» Data:
◆ ◆ ◆ ◆
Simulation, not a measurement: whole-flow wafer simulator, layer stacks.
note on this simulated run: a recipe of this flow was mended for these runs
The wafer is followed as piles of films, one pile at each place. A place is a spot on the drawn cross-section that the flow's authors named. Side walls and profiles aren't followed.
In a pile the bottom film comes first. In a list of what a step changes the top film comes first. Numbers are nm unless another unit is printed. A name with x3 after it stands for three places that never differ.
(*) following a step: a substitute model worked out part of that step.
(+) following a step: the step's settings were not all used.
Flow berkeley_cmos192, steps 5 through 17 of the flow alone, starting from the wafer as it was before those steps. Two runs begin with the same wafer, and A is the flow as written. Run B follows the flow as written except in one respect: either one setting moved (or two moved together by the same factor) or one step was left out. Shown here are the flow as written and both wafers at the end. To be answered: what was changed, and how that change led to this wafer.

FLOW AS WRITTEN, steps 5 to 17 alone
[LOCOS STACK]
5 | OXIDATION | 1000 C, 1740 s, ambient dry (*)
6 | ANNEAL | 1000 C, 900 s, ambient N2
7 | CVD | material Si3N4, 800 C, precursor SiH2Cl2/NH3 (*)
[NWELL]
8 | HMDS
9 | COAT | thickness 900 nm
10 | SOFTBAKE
◆ ◆ ◆ ◆

» Work order: Word for word, restate the lines of the listing above starting at the line with "[LOCOS STACK]" and ending at the line with "9 | COAT | thickness 900 nm", and nothing outside them.

» Written solution:
[LOCOS STACK]
5 | OXIDATION | 1000 C, 1740 s, ambient dry (*)
6 | ANNEAL | 1000 C, 900 s, ambient N2
7 | CVD | material Si3N4, 800 C, precursor SiH2Cl2/NH3 (*)
[NWELL]
8 | HMDS
9 | COAT | thickness 900 nm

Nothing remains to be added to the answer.